# WORK ITEM
From the first line of the data below, copy each line up to the one containing "Subject: parallel lines", and include that line too.

# INPUT DATA
▼
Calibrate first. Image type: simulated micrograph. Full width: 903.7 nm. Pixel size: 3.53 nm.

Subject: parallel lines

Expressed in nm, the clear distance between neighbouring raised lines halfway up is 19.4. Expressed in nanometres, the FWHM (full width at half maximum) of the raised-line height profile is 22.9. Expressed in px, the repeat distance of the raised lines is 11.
▲

# TASK OUTPUT
Calibrate first. Image type: simulated micrograph. Full width: 903.7 nm. Pixel size: 3.53 nm.

Subject: parallel lines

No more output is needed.